_Assignment:_ Transcribe the following records in full, exactly as shown.

++++++++++

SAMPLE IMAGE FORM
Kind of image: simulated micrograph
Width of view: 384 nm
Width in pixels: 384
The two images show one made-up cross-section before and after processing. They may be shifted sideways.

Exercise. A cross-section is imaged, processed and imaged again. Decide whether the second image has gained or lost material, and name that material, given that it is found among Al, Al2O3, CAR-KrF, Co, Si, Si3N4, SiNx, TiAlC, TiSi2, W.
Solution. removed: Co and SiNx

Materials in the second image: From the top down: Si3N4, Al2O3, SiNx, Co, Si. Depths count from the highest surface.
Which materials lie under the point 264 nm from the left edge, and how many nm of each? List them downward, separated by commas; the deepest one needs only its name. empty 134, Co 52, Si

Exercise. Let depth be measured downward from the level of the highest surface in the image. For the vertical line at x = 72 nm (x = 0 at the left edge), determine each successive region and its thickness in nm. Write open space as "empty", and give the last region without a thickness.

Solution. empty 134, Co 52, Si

++++++++++

_Task response:_
SAMPLE IMAGE FORM
Kind of image: simulated micrograph
Width of view: 384 nm
Width in pixels: 384
The two images show one made-up cross-section before and after processing. They may be shifted sideways.

Exercise. A cross-section is imaged, processed and imaged again. Decide whether the second image has gained or lost material, and name that material, given that it is found among Al, Al2O3, CAR-KrF, Co, Si, Si3N4, SiNx, TiAlC, TiSi2, W.
Solution. removed: Co and SiNx

Materials in the second image: From the top down: Si3N4, Al2O3, SiNx, Co, Si. Depths count from the highest surface.
Which materials lie under the point 264 nm from the left edge, and how many nm of each? List them downward, separated by commas; the deepest one needs only its name. empty 134, Co 52, Si

Exercise. Let depth be measured downward from the level of the highest surface in the image. For the vertical line at x = 72 nm (x = 0 at the left edge), determine each successive region and its thickness in nm. Write open space as "empty", and give the last region without a thickness.

Solution. empty 134, Co 52, Si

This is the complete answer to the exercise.